(ASSIGNED TASK):
Every line from the one with "Reviewer comment: The" to the one with "other | nm | 265 |", including those two, is to be copied exactly; all other lines of the entries below are left out.

(INFORMATION SUPPLIED):
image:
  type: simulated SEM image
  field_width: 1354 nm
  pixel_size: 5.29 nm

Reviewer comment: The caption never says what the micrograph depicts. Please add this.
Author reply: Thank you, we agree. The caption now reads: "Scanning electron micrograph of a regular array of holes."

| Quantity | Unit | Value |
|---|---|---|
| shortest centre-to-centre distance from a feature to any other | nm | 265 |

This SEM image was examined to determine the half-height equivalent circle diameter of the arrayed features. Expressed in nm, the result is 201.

(PROBLEM SOLUTION):
Reviewer comment: The caption never says what the micrograph depicts. Please add this.
Author reply: Thank you, we agree. The caption now reads: "Scanning electron micrograph of a regular array of holes."

| Quantity | Unit | Value |
|---|---|---|
| shortest centre-to-centre distance from a feature to any other | nm | 265 |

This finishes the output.